Extracted data:
⟨

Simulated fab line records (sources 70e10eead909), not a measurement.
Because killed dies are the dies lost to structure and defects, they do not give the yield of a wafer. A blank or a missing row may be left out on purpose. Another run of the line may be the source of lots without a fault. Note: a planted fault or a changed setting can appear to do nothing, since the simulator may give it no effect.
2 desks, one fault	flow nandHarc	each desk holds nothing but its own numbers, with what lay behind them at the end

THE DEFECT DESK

⟩

Brief:
The entries above are to be retyped exactly.

Task response:
Simulated fab line records (sources 70e10eead909), not a measurement.
Because killed dies are the dies lost to structure and defects, they do not give the yield of a wafer. A blank or a missing row may be left out on purpose. Another run of the line may be the source of lots without a fault. Note: a planted fault or a changed setting can appear to do nothing, since the simulator may give it no effect.
2 desks, one fault	flow nandHarc	each desk holds nothing but its own numbers, with what lay behind them at the end

THE DEFECT DESK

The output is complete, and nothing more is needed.